WORK TASK:
An exact copy of the entries is needed, with every line included.

INPUT DATA:
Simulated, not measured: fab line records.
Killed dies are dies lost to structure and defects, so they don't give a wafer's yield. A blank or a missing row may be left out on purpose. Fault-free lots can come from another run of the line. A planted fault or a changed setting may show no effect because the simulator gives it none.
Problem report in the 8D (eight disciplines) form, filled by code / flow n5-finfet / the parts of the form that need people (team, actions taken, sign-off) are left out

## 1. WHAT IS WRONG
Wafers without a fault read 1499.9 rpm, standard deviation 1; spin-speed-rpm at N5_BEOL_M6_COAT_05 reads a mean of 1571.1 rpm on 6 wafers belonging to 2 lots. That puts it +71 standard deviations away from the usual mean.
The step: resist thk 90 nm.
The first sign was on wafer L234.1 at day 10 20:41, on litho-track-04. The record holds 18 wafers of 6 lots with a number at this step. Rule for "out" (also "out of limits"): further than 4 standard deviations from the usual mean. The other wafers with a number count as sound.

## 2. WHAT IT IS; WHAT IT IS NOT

EXERCISE RESULT:
Simulated, not measured: fab line records.
Killed dies are dies lost to structure and defects, so they don't give a wafer's yield. A blank or a missing row may be left out on purpose. Fault-free lots can come from another run of the line. A planted fault or a changed setting may show no effect because the simulator gives it none.
Problem report in the 8D (eight disciplines) form, filled by code / flow n5-finfet / the parts of the form that need people (team, actions taken, sign-off) are left out

## 1. WHAT IS WRONG
Wafers without a fault read 1499.9 rpm, standard deviation 1; spin-speed-rpm at N5_BEOL_M6_COAT_05 reads a mean of 1571.1 rpm on 6 wafers belonging to 2 lots. That puts it +71 standard deviations away from the usual mean.
The step: resist thk 90 nm.
The first sign was on wafer L234.1 at day 10 20:41, on litho-track-04. The record holds 18 wafers of 6 lots with a number at this step. Rule for "out" (also "out of limits"): further than 4 standard deviations from the usual mean. The other wafers with a number count as sound.

## 2. WHAT IT IS; WHAT IT IS NOT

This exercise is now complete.